## Exercise:
The response must consist of all the entries, duplicated without alteration.

## Data shown:
▶
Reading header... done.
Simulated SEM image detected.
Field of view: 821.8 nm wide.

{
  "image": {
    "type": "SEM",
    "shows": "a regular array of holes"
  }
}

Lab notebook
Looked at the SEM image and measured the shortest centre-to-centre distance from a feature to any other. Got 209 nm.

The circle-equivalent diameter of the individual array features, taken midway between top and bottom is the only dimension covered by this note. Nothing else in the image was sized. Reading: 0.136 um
◀

## Answer box:
Reading header... done.
Simulated SEM image detected.
Field of view: 821.8 nm wide.

{
  "image": {
    "type": "SEM",
    "shows": "a regular array of holes"
  }
}

Lab notebook
Looked at the SEM image and measured the shortest centre-to-centre distance from a feature to any other. Got 209 nm.

The circle-equivalent diameter of the individual array features, taken midway between top and bottom is the only dimension covered by this note. Nothing else in the image was sized. Reading: 0.136 um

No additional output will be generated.